**** EXERCISE DATA
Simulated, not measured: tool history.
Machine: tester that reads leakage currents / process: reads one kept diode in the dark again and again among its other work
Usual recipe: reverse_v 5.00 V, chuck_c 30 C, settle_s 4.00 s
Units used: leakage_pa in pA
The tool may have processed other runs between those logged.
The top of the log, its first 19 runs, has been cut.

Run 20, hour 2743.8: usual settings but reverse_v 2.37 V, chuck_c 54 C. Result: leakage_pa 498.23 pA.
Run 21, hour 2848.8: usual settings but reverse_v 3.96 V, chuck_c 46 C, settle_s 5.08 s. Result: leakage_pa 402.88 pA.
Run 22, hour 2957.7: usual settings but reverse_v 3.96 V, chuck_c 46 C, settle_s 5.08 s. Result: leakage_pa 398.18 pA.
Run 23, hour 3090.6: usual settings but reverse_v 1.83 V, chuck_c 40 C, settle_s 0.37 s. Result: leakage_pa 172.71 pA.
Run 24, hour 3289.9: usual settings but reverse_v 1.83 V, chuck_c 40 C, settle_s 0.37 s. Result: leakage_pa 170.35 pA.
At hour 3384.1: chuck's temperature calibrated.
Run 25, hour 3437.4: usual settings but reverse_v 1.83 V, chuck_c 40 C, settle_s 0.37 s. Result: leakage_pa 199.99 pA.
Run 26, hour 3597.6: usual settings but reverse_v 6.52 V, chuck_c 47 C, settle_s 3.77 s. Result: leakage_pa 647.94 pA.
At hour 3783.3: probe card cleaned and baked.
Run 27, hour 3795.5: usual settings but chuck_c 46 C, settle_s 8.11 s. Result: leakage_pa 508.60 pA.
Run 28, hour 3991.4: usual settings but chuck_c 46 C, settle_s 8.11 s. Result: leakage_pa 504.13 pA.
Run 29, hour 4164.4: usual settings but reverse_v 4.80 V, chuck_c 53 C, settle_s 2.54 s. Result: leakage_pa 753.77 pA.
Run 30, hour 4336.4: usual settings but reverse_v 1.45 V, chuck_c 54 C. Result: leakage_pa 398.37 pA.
********

All lines in the data above from the one with "Run 24, hour" through the one with "Run 29, hour" must be repeated exactly, and no others.

Run 24, hour 3289.9: usual settings but reverse_v 1.83 V, chuck_c 40 C, settle_s 0.37 s. Result: leakage_pa 170.35 pA.
At hour 3384.1: chuck's temperature calibrated.
Run 25, hour 3437.4: usual settings but reverse_v 1.83 V, chuck_c 40 C, settle_s 0.37 s. Result: leakage_pa 199.99 pA.
Run 26, hour 3597.6: usual settings but reverse_v 6.52 V, chuck_c 47 C, settle_s 3.77 s. Result: leakage_pa 647.94 pA.
At hour 3783.3: probe card cleaned and baked.
Run 27, hour 3795.5: usual settings but chuck_c 46 C, settle_s 8.11 s. Result: leakage_pa 508.60 pA.
Run 28, hour 3991.4: usual settings but chuck_c 46 C, settle_s 8.11 s. Result: leakage_pa 504.13 pA.
Run 29, hour 4164.4: usual settings but reverse_v 4.80 V, chuck_c 53 C, settle_s 2.54 s. Result: leakage_pa 753.77 pA.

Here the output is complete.